• Data for analysis:
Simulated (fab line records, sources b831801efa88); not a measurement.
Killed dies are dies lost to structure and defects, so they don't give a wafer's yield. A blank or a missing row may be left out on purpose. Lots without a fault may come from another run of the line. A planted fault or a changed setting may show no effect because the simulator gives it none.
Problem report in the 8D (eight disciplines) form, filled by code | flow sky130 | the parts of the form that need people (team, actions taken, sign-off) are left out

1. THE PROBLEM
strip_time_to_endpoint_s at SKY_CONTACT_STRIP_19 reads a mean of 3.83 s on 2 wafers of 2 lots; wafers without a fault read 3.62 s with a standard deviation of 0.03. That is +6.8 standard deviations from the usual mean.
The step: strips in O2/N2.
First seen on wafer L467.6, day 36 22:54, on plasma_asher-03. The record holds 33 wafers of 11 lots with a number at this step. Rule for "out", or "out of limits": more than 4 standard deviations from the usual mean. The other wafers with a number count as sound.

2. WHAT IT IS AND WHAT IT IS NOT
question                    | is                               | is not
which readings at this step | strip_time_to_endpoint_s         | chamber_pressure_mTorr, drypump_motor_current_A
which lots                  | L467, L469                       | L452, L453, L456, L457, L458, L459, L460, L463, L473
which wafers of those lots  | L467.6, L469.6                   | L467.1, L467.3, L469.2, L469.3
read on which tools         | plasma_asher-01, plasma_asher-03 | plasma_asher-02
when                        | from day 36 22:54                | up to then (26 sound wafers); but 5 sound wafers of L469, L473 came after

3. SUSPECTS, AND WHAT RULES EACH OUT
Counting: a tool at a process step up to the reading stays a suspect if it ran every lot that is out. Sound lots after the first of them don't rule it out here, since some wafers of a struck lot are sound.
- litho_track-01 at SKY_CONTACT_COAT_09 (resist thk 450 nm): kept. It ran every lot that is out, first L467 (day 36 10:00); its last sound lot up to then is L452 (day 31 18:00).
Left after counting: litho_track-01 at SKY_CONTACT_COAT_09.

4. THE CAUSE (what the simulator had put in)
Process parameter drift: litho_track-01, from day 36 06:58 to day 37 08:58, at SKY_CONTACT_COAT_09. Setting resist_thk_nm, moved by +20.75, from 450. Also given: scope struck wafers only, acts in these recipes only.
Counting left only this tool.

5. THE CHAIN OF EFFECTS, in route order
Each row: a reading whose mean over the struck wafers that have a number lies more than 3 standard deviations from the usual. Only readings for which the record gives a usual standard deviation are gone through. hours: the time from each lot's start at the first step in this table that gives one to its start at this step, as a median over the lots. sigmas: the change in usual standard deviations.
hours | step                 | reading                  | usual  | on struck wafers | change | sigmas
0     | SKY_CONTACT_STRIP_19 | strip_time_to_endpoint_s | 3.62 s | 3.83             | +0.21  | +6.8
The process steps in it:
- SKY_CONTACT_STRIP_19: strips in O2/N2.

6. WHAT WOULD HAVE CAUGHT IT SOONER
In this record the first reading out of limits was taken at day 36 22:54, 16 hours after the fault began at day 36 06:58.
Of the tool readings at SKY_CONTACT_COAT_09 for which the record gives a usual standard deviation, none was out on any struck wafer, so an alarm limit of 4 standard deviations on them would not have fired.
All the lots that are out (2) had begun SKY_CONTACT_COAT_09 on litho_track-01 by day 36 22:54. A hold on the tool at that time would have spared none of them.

• Work task: Print only these lines, please. They run from the start of the entries above to the line containing "Killed dies are", both ends included, and must match exactly.

• Response box:
Simulated (fab line records, sources b831801efa88); not a measurement.
Killed dies are dies lost to structure and defects, so they don't give a wafer's yield. A blank or a missing row may be left out on purpose. Lots without a fault may come from another run of the line. A planted fault or a changed setting may show no effect because the simulator gives it none.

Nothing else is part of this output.